■ DATASET EXCERPTS ■
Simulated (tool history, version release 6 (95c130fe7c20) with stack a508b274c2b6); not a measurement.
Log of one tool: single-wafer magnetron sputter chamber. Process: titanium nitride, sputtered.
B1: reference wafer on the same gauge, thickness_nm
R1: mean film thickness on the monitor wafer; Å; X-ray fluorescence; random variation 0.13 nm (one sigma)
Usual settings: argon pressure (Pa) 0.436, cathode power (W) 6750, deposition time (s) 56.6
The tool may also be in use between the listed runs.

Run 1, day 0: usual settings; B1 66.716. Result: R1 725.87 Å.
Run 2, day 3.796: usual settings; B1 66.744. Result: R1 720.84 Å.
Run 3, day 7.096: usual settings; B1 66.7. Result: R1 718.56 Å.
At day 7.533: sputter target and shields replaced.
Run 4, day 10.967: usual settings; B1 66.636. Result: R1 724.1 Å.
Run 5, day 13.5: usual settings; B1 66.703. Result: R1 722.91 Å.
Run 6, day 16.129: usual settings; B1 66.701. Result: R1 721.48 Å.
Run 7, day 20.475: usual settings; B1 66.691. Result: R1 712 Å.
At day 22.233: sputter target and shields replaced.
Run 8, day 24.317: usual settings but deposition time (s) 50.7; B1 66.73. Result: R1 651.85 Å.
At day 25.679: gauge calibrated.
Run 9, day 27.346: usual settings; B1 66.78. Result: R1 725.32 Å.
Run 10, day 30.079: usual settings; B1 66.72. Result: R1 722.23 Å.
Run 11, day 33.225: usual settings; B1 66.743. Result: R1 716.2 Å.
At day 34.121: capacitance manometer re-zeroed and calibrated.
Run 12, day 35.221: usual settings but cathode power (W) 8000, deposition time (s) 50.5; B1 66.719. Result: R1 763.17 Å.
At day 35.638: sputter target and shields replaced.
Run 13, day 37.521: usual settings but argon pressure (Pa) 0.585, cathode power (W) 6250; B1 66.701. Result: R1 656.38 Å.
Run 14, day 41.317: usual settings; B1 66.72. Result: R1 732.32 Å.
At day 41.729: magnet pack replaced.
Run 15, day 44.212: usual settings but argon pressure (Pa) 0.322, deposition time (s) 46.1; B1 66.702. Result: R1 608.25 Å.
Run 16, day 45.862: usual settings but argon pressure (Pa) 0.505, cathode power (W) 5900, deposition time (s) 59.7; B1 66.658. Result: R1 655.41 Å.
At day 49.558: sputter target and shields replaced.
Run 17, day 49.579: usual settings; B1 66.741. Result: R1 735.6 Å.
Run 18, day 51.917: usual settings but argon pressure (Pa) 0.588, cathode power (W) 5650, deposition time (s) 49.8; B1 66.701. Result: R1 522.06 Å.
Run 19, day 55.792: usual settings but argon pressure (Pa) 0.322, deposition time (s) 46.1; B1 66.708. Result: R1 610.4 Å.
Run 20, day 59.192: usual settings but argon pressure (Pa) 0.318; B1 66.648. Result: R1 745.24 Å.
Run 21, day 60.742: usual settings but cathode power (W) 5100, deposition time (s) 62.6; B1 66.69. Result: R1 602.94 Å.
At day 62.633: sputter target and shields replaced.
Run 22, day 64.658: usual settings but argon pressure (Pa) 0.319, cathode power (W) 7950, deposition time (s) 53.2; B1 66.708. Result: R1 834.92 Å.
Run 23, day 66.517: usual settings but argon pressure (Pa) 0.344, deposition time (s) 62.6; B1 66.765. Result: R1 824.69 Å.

■ ACTION ITEM ■
The required output is the stretch of entries above from the line containing "Run 21, day" through the line containing "At day 62.633: sputter", reproduced exactly.

■ TASK OUTPUT ■
Run 21, day 60.742: usual settings but cathode power (W) 5100, deposition time (s) 62.6; B1 66.69. Result: R1 602.94 Å.
At day 62.633: sputter target and shields replaced.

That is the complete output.